Work request: Only these lines are needed: the first line of the entries below through the line with "This is a process", each returned exactly.

Given entries:
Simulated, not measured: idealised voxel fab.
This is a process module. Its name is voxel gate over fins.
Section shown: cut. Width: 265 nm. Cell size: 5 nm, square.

Exercise output:
Simulated, not measured: idealised voxel fab.
This is a process module. Its name is voxel gate over fins.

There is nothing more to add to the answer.